- WORK TASK: Repeat each entry exactly.

- DATA:
════════════════
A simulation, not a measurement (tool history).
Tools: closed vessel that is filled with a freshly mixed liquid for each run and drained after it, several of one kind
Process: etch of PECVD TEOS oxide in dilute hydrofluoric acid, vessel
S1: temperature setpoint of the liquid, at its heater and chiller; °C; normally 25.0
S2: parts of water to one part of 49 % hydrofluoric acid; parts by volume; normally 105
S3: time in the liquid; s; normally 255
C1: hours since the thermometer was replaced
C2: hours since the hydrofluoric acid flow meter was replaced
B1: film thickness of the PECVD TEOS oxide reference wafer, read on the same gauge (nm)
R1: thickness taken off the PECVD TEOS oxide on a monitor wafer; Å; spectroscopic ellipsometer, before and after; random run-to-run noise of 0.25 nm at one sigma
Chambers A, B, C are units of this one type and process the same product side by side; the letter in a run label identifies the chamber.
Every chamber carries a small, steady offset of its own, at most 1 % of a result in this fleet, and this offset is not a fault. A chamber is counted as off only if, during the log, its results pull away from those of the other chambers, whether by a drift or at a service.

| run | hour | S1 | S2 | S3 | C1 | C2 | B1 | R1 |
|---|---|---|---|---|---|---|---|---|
════════════════

- EXERCISE ANSWER:
A simulation, not a measurement (tool history).
Tools: closed vessel that is filled with a freshly mixed liquid for each run and drained after it, several of one kind
Process: etch of PECVD TEOS oxide in dilute hydrofluoric acid, vessel
S1: temperature setpoint of the liquid, at its heater and chiller; °C; normally 25.0
S2: parts of water to one part of 49 % hydrofluoric acid; parts by volume; normally 105
S3: time in the liquid; s; normally 255
C1: hours since the thermometer was replaced
C2: hours since the hydrofluoric acid flow meter was replaced
B1: film thickness of the PECVD TEOS oxide reference wafer, read on the same gauge (nm)
R1: thickness taken off the PECVD TEOS oxide on a monitor wafer; Å; spectroscopic ellipsometer, before and after; random run-to-run noise of 0.25 nm at one sigma
Chambers A, B, C are units of this one type and process the same product side by side; the letter in a run label identifies the chamber.
Every chamber carries a small, steady offset of its own, at most 1 % of a result in this fleet, and this offset is not a fault. A chamber is counted as off only if, during the log, its results pull away from those of the other chambers, whether by a drift or at a service.

| run | hour | S1 | S2 | S3 | C1 | C2 | B1 | R1 |
|---|---|---|---|---|---|---|---|---|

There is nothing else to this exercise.